---- Exercise data
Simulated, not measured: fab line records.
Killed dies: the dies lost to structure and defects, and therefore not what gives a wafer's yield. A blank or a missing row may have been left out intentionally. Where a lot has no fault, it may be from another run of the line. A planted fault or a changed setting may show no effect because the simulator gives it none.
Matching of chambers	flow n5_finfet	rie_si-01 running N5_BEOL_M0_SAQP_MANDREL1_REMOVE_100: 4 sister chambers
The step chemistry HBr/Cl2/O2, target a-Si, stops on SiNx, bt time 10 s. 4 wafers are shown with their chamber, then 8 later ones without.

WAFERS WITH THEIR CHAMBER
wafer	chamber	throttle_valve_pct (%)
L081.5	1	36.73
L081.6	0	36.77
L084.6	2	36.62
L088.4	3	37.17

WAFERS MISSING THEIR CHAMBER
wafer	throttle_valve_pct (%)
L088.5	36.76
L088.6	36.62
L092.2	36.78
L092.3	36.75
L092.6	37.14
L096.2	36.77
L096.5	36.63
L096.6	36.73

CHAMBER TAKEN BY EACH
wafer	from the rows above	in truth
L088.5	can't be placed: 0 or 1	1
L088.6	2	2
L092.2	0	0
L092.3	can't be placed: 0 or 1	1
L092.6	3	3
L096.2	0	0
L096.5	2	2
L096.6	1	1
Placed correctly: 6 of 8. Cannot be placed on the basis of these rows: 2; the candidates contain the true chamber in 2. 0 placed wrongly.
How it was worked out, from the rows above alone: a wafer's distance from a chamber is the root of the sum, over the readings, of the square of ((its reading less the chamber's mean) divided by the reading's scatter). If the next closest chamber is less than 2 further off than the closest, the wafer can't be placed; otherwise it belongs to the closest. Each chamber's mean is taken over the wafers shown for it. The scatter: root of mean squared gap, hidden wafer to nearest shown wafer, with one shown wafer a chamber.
--------

*Requirement*.
The lines needed run from the first line of the data through the line containing "Placed correctly: 6"; give them again exactly and nothing else.

*Your response*.
Simulated, not measured: fab line records.
Killed dies: the dies lost to structure and defects, and therefore not what gives a wafer's yield. A blank or a missing row may have been left out intentionally. Where a lot has no fault, it may be from another run of the line. A planted fault or a changed setting may show no effect because the simulator gives it none.
Matching of chambers	flow n5_finfet	rie_si-01 running N5_BEOL_M0_SAQP_MANDREL1_REMOVE_100: 4 sister chambers
The step chemistry HBr/Cl2/O2, target a-Si, stops on SiNx, bt time 10 s. 4 wafers are shown with their chamber, then 8 later ones without.

WAFERS WITH THEIR CHAMBER
wafer	chamber	throttle_valve_pct (%)
L081.5	1	36.73
L081.6	0	36.77
L084.6	2	36.62
L088.4	3	37.17

WAFERS MISSING THEIR CHAMBER
wafer	throttle_valve_pct (%)
L088.5	36.76
L088.6	36.62
L092.2	36.78
L092.3	36.75
L092.6	37.14
L096.2	36.77
L096.5	36.63
L096.6	36.73

CHAMBER TAKEN BY EACH
wafer	from the rows above	in truth
L088.5	can't be placed: 0 or 1	1
L088.6	2	2
L092.2	0	0
L092.3	can't be placed: 0 or 1	1
L092.6	3	3
L096.2	0	0
L096.5	2	2
L096.6	1	1
Placed correctly: 6 of 8. Cannot be placed on the basis of these rows: 2; the candidates contain the true chamber in 2. 0 placed wrongly.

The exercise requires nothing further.